******

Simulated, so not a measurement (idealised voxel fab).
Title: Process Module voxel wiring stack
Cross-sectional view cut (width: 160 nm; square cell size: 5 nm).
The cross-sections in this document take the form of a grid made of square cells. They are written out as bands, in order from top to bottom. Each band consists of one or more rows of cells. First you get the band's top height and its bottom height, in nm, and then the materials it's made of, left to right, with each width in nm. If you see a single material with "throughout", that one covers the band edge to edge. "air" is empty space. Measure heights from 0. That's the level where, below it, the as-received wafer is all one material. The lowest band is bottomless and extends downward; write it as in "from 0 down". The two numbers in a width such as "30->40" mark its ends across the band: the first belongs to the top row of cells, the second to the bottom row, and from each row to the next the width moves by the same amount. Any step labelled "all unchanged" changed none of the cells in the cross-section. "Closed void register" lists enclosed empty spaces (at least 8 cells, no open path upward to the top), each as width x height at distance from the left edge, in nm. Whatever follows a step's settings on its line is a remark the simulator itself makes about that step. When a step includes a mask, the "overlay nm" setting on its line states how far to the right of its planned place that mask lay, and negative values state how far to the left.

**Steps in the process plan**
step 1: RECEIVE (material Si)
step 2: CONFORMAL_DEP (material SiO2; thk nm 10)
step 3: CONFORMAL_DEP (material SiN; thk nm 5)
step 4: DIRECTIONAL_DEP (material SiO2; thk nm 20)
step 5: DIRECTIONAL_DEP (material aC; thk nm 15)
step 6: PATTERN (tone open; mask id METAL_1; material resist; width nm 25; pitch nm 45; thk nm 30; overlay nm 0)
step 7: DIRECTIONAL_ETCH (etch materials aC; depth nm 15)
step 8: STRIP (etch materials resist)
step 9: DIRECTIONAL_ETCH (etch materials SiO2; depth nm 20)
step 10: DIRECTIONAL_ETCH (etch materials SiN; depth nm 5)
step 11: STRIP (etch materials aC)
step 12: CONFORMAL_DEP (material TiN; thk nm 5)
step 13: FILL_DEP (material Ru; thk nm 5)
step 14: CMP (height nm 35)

******

Write out exactly the lines above from the line with "step 9: DIRECTIONAL_ETCH" through the line with "step 13: FILL_DEP (material Ru; thk nm 5)", both of them included, and leave out all other lines.

**Written answer:**
step 9: DIRECTIONAL_ETCH (etch materials SiO2; depth nm 20)
step 10: DIRECTIONAL_ETCH (etch materials SiN; depth nm 5)
step 11: STRIP (etch materials aC)
step 12: CONFORMAL_DEP (material TiN; thk nm 5)
step 13: FILL_DEP (material Ru; thk nm 5)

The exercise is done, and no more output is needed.